> **ASSIGNED TASK**
Lines from the top of the listing down to the one with "C1: wafers since the last listed run", inclusive, are to be copied exactly.

> **RECORDED DATA**
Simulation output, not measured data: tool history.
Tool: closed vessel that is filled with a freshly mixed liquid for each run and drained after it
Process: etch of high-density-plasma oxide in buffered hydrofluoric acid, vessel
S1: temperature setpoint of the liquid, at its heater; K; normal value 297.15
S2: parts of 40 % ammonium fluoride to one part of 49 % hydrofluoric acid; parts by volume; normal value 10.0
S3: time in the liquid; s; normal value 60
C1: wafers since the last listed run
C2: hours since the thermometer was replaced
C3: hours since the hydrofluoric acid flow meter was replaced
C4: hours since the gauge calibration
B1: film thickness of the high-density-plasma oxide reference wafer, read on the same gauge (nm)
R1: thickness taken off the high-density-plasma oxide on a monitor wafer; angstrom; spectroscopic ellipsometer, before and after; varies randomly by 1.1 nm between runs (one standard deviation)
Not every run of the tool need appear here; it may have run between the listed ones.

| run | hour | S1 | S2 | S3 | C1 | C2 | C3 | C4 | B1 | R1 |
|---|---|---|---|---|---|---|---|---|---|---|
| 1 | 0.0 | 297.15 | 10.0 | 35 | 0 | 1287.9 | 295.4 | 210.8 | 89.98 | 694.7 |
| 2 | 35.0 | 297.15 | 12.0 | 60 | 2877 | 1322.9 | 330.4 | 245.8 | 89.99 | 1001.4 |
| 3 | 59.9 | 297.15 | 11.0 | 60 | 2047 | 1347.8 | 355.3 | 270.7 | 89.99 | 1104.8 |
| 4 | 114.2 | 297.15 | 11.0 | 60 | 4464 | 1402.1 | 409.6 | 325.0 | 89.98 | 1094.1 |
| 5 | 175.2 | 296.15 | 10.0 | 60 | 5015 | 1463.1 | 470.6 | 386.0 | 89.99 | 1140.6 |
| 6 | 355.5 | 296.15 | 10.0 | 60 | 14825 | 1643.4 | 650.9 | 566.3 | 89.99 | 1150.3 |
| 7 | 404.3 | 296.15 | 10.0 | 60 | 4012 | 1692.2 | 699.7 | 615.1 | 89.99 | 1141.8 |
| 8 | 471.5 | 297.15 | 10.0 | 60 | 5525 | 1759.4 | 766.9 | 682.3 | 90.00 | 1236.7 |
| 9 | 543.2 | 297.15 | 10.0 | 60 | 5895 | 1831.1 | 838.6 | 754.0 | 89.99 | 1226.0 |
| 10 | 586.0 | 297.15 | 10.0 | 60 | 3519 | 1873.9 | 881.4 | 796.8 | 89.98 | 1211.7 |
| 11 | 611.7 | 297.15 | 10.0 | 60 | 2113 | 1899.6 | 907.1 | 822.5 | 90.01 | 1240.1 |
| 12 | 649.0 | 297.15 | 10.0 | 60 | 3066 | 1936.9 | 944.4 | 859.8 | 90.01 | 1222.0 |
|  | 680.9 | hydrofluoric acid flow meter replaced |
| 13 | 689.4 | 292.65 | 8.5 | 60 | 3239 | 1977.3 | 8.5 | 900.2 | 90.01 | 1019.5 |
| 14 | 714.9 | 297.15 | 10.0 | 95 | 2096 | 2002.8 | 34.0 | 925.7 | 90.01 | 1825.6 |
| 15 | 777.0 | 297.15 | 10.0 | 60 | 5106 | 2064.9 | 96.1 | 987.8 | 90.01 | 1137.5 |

> **SOLUTION**
Simulation output, not measured data: tool history.
Tool: closed vessel that is filled with a freshly mixed liquid for each run and drained after it
Process: etch of high-density-plasma oxide in buffered hydrofluoric acid, vessel
S1: temperature setpoint of the liquid, at its heater; K; normal value 297.15
S2: parts of 40 % ammonium fluoride to one part of 49 % hydrofluoric acid; parts by volume; normal value 10.0
S3: time in the liquid; s; normal value 60
C1: wafers since the last listed run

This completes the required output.